━━━━━ Data to examine ━━━━━
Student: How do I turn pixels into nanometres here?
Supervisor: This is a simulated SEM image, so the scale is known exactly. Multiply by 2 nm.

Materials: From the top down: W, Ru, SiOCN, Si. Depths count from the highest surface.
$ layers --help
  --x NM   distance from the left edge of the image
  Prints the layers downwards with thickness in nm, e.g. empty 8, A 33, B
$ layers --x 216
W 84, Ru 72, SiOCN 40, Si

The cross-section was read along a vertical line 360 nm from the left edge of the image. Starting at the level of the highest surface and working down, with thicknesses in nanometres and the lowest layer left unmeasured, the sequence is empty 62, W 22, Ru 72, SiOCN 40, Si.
━━━━━

__Task item__
Start with the line above that contains "Supervisor: This is" and stop after the line that contains "W 84, Ru 72, SiOCN 40, Si". Output those lines exactly, and only those.

__Answer area__
Supervisor: This is a simulated SEM image, so the scale is known exactly. Multiply by 2 nm.

Materials: From the top down: W, Ru, SiOCN, Si. Depths count from the highest surface.
$ layers --help
  --x NM   distance from the left edge of the image
  Prints the layers downwards with thickness in nm, e.g. empty 8, A 33, B
$ layers --x 216
W 84, Ru 72, SiOCN 40, Si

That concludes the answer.